◆ ◆ ◆ ◆ ◆

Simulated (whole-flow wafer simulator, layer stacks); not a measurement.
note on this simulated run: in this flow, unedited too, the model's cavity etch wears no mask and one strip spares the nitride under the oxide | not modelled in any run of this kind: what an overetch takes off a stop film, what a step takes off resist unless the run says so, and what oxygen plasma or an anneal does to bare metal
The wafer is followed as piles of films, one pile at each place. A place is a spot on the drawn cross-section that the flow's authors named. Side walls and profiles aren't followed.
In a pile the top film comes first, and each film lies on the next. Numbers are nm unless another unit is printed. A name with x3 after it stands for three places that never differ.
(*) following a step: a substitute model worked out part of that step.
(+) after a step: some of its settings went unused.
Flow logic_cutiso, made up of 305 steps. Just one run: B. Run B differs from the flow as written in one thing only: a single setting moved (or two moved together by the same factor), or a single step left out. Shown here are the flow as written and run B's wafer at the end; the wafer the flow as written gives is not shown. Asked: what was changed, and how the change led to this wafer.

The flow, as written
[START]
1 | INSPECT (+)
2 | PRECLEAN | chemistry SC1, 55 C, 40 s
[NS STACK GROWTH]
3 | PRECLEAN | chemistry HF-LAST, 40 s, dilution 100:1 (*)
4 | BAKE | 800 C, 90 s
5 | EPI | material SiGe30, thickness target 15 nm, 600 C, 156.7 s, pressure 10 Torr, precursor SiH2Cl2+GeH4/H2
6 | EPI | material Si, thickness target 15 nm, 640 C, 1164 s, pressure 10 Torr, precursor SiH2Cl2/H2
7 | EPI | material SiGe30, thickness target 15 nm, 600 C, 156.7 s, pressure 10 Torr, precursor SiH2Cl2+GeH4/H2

◆ ◆ ◆ ◆ ◆

**Requirement**
The complete listing above is to be output again exactly.

**Answer box**
Simulated (whole-flow wafer simulator, layer stacks); not a measurement.
note on this simulated run: in this flow, unedited too, the model's cavity etch wears no mask and one strip spares the nitride under the oxide | not modelled in any run of this kind: what an overetch takes off a stop film, what a step takes off resist unless the run says so, and what oxygen plasma or an anneal does to bare metal
The wafer is followed as piles of films, one pile at each place. A place is a spot on the drawn cross-section that the flow's authors named. Side walls and profiles aren't followed.
In a pile the top film comes first, and each film lies on the next. Numbers are nm unless another unit is printed. A name with x3 after it stands for three places that never differ.
(*) following a step: a substitute model worked out part of that step.
(+) after a step: some of its settings went unused.
Flow logic_cutiso, made up of 305 steps. Just one run: B. Run B differs from the flow as written in one thing only: a single setting moved (or two moved together by the same factor), or a single step left out. Shown here are the flow as written and run B's wafer at the end; the wafer the flow as written gives is not shown. Asked: what was changed, and how the change led to this wafer.

The flow, as written
[START]
1 | INSPECT (+)
2 | PRECLEAN | chemistry SC1, 55 C, 40 s
[NS STACK GROWTH]
3 | PRECLEAN | chemistry HF-LAST, 40 s, dilution 100:1 (*)
4 | BAKE | 800 C, 90 s
5 | EPI | material SiGe30, thickness target 15 nm, 600 C, 156.7 s, pressure 10 Torr, precursor SiH2Cl2+GeH4/H2
6 | EPI | material Si, thickness target 15 nm, 640 C, 1164 s, pressure 10 Torr, precursor SiH2Cl2/H2
7 | EPI | material SiGe30, thickness target 15 nm, 600 C, 156.7 s, pressure 10 Torr, precursor SiH2Cl2+GeH4/H2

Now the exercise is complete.